# [Entries supplied]
※ ※ ※

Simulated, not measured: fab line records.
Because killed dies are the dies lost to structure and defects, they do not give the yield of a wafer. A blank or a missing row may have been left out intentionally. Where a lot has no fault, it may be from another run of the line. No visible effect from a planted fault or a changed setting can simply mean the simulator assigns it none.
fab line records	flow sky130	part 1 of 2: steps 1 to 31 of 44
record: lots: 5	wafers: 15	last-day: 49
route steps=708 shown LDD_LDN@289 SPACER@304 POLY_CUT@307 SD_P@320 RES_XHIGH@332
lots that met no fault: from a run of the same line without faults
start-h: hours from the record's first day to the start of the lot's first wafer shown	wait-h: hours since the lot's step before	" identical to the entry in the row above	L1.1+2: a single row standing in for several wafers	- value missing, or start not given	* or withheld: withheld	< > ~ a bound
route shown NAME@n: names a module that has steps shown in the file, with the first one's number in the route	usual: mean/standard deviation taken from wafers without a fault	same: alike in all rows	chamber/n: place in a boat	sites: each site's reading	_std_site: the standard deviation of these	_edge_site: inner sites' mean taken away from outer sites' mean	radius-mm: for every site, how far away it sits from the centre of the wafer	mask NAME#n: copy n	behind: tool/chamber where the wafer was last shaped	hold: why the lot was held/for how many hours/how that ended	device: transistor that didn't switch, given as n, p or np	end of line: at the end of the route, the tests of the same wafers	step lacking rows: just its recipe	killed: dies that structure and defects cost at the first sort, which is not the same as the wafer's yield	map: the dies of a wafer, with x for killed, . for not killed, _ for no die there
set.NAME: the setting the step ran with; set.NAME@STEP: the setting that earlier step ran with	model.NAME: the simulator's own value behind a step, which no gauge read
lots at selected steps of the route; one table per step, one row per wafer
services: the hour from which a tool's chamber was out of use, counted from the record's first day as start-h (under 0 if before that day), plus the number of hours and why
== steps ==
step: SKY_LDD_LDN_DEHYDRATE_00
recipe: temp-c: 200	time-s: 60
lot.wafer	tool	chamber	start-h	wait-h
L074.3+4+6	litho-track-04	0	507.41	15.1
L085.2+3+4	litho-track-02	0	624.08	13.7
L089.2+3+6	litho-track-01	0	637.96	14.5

※ ※ ※

# [Work item]
Set down the lines of the records exactly, from the first one through the line containing "start-h: hours from", and add nothing else.

# [Task answer]
Simulated, not measured: fab line records.
Because killed dies are the dies lost to structure and defects, they do not give the yield of a wafer. A blank or a missing row may have been left out intentionally. Where a lot has no fault, it may be from another run of the line. No visible effect from a planted fault or a changed setting can simply mean the simulator assigns it none.
fab line records	flow sky130	part 1 of 2: steps 1 to 31 of 44
record: lots: 5	wafers: 15	last-day: 49
route steps=708 shown LDD_LDN@289 SPACER@304 POLY_CUT@307 SD_P@320 RES_XHIGH@332
lots that met no fault: from a run of the same line without faults
start-h: hours from the record's first day to the start of the lot's first wafer shown	wait-h: hours since the lot's step before	" identical to the entry in the row above	L1.1+2: a single row standing in for several wafers	- value missing, or start not given	* or withheld: withheld	< > ~ a bound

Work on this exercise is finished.